Only the lines from the first line of the records through the line containing "5,MASKED_ETCH | tone" belong in the answer. Copy them exactly.

*** Opening Exercise data ***
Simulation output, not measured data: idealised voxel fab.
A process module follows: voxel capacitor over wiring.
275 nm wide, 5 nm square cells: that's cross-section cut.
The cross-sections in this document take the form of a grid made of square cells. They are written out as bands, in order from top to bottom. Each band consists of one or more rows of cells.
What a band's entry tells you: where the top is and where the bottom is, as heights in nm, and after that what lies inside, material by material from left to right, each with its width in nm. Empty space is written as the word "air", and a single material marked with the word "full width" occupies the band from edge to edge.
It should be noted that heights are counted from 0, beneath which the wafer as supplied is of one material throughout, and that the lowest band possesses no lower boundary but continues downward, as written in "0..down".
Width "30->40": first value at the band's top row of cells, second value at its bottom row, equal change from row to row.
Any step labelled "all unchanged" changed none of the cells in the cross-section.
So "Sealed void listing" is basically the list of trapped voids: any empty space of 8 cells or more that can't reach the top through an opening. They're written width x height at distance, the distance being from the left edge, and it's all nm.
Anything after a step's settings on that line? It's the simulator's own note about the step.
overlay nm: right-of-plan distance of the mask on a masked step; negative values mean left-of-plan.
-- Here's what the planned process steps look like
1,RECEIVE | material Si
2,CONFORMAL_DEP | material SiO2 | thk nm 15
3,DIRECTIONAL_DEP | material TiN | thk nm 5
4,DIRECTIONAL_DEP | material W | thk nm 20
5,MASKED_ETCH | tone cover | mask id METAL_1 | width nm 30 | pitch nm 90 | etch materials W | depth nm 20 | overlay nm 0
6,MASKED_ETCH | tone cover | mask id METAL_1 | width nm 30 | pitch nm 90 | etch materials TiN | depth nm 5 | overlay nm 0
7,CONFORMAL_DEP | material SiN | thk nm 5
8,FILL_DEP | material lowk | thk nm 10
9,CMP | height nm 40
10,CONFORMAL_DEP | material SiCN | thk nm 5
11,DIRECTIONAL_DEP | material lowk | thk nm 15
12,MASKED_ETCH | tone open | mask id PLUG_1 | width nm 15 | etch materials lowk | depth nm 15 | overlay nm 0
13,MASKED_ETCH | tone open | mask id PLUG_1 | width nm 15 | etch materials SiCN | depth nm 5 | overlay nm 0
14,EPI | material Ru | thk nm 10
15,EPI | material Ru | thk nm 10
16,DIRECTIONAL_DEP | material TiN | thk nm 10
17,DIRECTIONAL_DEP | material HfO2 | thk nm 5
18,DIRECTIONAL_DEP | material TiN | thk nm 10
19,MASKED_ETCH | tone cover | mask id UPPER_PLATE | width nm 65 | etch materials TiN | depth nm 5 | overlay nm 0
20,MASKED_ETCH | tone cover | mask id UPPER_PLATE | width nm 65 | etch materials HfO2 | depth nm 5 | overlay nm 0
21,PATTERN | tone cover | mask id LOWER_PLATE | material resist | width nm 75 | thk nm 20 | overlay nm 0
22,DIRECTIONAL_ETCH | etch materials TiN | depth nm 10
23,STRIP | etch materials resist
*** Closing Exercise data ***

Solution:
Simulation output, not measured data: idealised voxel fab.
A process module follows: voxel capacitor over wiring.
275 nm wide, 5 nm square cells: that's cross-section cut.
The cross-sections in this document take the form of a grid made of square cells. They are written out as bands, in order from top to bottom. Each band consists of one or more rows of cells.
What a band's entry tells you: where the top is and where the bottom is, as heights in nm, and after that what lies inside, material by material from left to right, each with its width in nm. Empty space is written as the word "air", and a single material marked with the word "full width" occupies the band from edge to edge.
It should be noted that heights are counted from 0, beneath which the wafer as supplied is of one material throughout, and that the lowest band possesses no lower boundary but continues downward, as written in "0..down".
Width "30->40": first value at the band's top row of cells, second value at its bottom row, equal change from row to row.
Any step labelled "all unchanged" changed none of the cells in the cross-section.
So "Sealed void listing" is basically the list of trapped voids: any empty space of 8 cells or more that can't reach the top through an opening. They're written width x height at distance, the distance being from the left edge, and it's all nm.
Anything after a step's settings on that line? It's the simulator's own note about the step.
overlay nm: right-of-plan distance of the mask on a masked step; negative values mean left-of-plan.
-- Here's what the planned process steps look like
1,RECEIVE | material Si
2,CONFORMAL_DEP | material SiO2 | thk nm 15
3,DIRECTIONAL_DEP | material TiN | thk nm 5
4,DIRECTIONAL_DEP | material W | thk nm 20
5,MASKED_ETCH | tone cover | mask id METAL_1 | width nm 30 | pitch nm 90 | etch materials W | depth nm 20 | overlay nm 0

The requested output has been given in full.